──────────────────────────────

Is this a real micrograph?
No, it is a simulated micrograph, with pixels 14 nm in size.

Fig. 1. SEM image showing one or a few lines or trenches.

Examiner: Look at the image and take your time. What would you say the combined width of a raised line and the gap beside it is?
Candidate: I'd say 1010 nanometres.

──────────────────────────────

- [Assignment]: Your answer should be the lines of the listing above between the line holding "Fig. 1. SEM" and the line holding "Examiner: Look at", inclusive, restated word for word and alone.

- [Written response]:
Fig. 1. SEM image showing one or a few lines or trenches.

Examiner: Look at the image and take your time. What would you say the combined width of a raised line and the gap beside it is?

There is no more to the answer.